- WORK ORDER:
Each line from the beginning of the entries below through the line that includes "Exercise. A student" must be returned exactly as given.

- RAW DATA:
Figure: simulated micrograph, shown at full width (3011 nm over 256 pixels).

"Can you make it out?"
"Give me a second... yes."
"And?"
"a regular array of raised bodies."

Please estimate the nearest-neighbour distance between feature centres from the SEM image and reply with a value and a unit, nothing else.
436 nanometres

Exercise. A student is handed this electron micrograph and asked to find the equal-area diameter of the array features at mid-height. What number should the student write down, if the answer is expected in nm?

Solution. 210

- YOUR SOLUTION:
Figure: simulated micrograph, shown at full width (3011 nm over 256 pixels).

"Can you make it out?"
"Give me a second... yes."
"And?"
"a regular array of raised bodies."

Please estimate the nearest-neighbour distance between feature centres from the SEM image and reply with a value and a unit, nothing else.
436 nanometres

Exercise. A student is handed this electron micrograph and asked to find the equal-area diameter of the array features at mid-height. What number should the student write down, if the answer is expected in nm?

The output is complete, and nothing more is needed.